━━━━━ DATASET ENTRIES

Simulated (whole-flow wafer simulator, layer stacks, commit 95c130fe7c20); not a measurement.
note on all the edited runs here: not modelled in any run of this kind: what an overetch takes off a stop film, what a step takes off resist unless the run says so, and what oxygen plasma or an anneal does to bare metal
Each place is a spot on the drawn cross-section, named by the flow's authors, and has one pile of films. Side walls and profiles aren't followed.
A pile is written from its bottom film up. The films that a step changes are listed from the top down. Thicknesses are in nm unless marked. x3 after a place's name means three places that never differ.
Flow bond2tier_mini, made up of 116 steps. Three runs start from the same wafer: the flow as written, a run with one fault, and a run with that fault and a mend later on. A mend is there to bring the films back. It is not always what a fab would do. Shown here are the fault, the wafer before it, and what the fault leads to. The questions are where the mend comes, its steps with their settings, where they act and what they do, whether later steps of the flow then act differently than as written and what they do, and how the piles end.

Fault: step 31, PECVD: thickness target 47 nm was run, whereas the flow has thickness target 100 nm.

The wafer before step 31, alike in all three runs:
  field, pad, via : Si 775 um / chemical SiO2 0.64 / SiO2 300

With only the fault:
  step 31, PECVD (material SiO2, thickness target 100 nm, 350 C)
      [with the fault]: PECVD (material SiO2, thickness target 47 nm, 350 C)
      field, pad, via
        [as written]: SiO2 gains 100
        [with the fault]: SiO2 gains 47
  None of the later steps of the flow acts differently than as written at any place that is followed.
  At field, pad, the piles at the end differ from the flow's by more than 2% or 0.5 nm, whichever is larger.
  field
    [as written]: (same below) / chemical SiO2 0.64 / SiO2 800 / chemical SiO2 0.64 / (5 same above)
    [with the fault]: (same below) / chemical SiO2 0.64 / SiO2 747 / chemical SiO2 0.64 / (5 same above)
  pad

━━━━━━━━━━

*BRIEF:*
From the data above, return every line from the line that has "step 31, PECVD (material" up to and including the line that has "[with the fault]: (same", exactly.

*YOUR SOLUTION:*
  step 31, PECVD (material SiO2, thickness target 100 nm, 350 C)
      [with the fault]: PECVD (material SiO2, thickness target 47 nm, 350 C)
      field, pad, via
        [as written]: SiO2 gains 100
        [with the fault]: SiO2 gains 47
  None of the later steps of the flow acts differently than as written at any place that is followed.
  At field, pad, the piles at the end differ from the flow's by more than 2% or 0.5 nm, whichever is larger.
  field
    [as written]: (same below) / chemical SiO2 0.64 / SiO2 800 / chemical SiO2 0.64 / (5 same above)
    [with the fault]: (same below) / chemical SiO2 0.64 / SiO2 747 / chemical SiO2 0.64 / (5 same above)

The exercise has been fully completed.